• **Assignment**
The complete listing, repeated precisely, must form the answer.

%%

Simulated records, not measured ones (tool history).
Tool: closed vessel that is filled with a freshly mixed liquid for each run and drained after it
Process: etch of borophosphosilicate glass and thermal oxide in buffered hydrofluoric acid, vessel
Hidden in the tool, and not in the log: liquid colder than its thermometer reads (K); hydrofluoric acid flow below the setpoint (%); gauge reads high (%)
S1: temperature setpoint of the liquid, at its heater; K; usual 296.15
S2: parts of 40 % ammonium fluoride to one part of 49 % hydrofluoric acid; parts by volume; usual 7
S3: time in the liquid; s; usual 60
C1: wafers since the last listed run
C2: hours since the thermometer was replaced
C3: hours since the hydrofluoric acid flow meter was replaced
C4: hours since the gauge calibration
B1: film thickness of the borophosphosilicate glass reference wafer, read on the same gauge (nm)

%%

• **Solution**
Simulated records, not measured ones (tool history).
Tool: closed vessel that is filled with a freshly mixed liquid for each run and drained after it
Process: etch of borophosphosilicate glass and thermal oxide in buffered hydrofluoric acid, vessel
Hidden in the tool, and not in the log: liquid colder than its thermometer reads (K); hydrofluoric acid flow below the setpoint (%); gauge reads high (%)
S1: temperature setpoint of the liquid, at its heater; K; usual 296.15
S2: parts of 40 % ammonium fluoride to one part of 49 % hydrofluoric acid; parts by volume; usual 7
S3: time in the liquid; s; usual 60
C1: wafers since the last listed run
C2: hours since the thermometer was replaced
C3: hours since the hydrofluoric acid flow meter was replaced
C4: hours since the gauge calibration
B1: film thickness of the borophosphosilicate glass reference wafer, read on the same gauge (nm)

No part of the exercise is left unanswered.